* [BRIEF]: In full and word for word, print the data below.

----------------------------------------
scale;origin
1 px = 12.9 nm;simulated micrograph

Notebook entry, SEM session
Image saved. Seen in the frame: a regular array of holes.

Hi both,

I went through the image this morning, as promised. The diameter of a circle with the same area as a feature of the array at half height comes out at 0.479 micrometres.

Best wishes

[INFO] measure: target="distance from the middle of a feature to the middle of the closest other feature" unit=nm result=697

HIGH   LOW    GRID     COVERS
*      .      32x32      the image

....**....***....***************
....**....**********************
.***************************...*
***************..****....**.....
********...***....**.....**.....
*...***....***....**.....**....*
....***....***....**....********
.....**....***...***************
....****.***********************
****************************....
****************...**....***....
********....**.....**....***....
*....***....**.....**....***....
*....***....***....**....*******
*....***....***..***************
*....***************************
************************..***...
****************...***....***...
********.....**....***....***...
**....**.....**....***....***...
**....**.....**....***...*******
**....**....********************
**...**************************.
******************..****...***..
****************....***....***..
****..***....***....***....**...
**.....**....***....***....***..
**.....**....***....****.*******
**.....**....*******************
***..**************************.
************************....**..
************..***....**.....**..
----------------------------------------

* [RESULT]:
scale;origin
1 px = 12.9 nm;simulated micrograph

Notebook entry, SEM session
Image saved. Seen in the frame: a regular array of holes.

Hi both,

I went through the image this morning, as promised. The diameter of a circle with the same area as a feature of the array at half height comes out at 0.479 micrometres.

Best wishes

[INFO] measure: target="distance from the middle of a feature to the middle of the closest other feature" unit=nm result=697

HIGH   LOW    GRID     COVERS
*      .      32x32      the image

....**....***....***************
....**....**********************
.***************************...*
***************..****....**.....
********...***....**.....**.....
*...***....***....**.....**....*
....***....***....**....********
.....**....***...***************
....****.***********************
****************************....
****************...**....***....
********....**.....**....***....
*....***....**.....**....***....
*....***....***....**....*******
*....***....***..***************
*....***************************
************************..***...
****************...***....***...
********.....**....***....***...
**....**.....**....***....***...
**....**.....**....***...*******
**....**....********************
**...**************************.
******************..****...***..
****************....***....***..
****..***....***....***....**...
**.....**....***....***....***..
**.....**....***....****.*******
**.....**....*******************
***..**************************.
************************....**..
************..***....**.....**..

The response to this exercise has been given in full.